-*-

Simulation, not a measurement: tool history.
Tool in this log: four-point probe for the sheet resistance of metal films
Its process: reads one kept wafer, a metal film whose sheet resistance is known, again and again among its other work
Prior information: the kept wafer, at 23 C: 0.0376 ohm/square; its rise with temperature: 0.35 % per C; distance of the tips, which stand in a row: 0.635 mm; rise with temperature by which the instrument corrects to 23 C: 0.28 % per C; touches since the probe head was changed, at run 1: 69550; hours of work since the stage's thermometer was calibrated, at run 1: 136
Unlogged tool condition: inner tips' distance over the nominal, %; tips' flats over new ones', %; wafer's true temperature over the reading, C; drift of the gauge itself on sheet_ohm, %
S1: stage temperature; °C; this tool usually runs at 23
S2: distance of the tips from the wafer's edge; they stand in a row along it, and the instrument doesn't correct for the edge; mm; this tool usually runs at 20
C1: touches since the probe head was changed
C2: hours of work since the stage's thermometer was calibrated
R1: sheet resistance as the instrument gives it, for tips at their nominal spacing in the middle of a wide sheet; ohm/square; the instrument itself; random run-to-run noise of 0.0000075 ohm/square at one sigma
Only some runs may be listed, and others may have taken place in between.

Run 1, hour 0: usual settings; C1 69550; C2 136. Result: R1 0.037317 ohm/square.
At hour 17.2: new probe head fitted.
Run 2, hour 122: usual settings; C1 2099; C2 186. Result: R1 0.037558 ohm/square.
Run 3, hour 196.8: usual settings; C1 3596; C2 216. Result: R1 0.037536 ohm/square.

-*-

REQUIRED ACTION:
Write down all the entries again without a single difference.

TASK OUTPUT:
Simulation, not a measurement: tool history.
Tool in this log: four-point probe for the sheet resistance of metal films
Its process: reads one kept wafer, a metal film whose sheet resistance is known, again and again among its other work
Prior information: the kept wafer, at 23 C: 0.0376 ohm/square; its rise with temperature: 0.35 % per C; distance of the tips, which stand in a row: 0.635 mm; rise with temperature by which the instrument corrects to 23 C: 0.28 % per C; touches since the probe head was changed, at run 1: 69550; hours of work since the stage's thermometer was calibrated, at run 1: 136
Unlogged tool condition: inner tips' distance over the nominal, %; tips' flats over new ones', %; wafer's true temperature over the reading, C; drift of the gauge itself on sheet_ohm, %
S1: stage temperature; °C; this tool usually runs at 23
S2: distance of the tips from the wafer's edge; they stand in a row along it, and the instrument doesn't correct for the edge; mm; this tool usually runs at 20
C1: touches since the probe head was changed
C2: hours of work since the stage's thermometer was calibrated
R1: sheet resistance as the instrument gives it, for tips at their nominal spacing in the middle of a wide sheet; ohm/square; the instrument itself; random run-to-run noise of 0.0000075 ohm/square at one sigma
Only some runs may be listed, and others may have taken place in between.

Run 1, hour 0: usual settings; C1 69550; C2 136. Result: R1 0.037317 ohm/square.
At hour 17.2: new probe head fitted.
Run 2, hour 122: usual settings; C1 2099; C2 186. Result: R1 0.037558 ohm/square.
Run 3, hour 196.8: usual settings; C1 3596; C2 216. Result: R1 0.037536 ohm/square.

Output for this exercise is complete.